————————
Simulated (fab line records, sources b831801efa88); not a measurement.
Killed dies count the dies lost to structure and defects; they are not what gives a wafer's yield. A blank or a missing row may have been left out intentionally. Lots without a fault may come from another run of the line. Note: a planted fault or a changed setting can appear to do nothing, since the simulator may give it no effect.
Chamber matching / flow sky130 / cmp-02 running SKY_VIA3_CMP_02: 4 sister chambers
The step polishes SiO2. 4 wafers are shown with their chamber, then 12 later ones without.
————————

• Task item:
Set down each line of the material above without a single alteration.

• Solution:
Simulated (fab line records, sources b831801efa88); not a measurement.
Killed dies count the dies lost to structure and defects; they are not what gives a wafer's yield. A blank or a missing row may have been left out intentionally. Lots without a fault may come from another run of the line. Note: a planted fault or a changed setting can appear to do nothing, since the simulator may give it no effect.
Chamber matching / flow sky130 / cmp-02 running SKY_VIA3_CMP_02: 4 sister chambers
The step polishes SiO2. 4 wafers are shown with their chamber, then 12 later ones without.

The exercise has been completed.